**Action item:** Transcribe the material from its first line onward, ending with the line that contains "S2: pressure of" and adding nothing beyond it.

-.-.-

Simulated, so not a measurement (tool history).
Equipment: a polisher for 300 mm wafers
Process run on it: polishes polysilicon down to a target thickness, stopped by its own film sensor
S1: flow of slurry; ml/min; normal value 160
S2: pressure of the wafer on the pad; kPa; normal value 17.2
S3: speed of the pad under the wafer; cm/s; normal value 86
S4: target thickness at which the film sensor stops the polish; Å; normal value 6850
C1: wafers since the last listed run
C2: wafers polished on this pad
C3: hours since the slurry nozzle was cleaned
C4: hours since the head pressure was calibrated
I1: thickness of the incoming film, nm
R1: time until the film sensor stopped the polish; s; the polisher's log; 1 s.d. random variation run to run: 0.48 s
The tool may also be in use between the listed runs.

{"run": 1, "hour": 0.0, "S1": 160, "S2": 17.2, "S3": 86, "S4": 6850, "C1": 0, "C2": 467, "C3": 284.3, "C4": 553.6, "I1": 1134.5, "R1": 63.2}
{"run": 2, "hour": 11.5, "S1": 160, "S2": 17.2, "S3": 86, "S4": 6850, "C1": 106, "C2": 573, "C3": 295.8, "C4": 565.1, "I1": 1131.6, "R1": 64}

-.-.-

**Exercise output:**
Simulated, so not a measurement (tool history).
Equipment: a polisher for 300 mm wafers
Process run on it: polishes polysilicon down to a target thickness, stopped by its own film sensor
S1: flow of slurry; ml/min; normal value 160
S2: pressure of the wafer on the pad; kPa; normal value 17.2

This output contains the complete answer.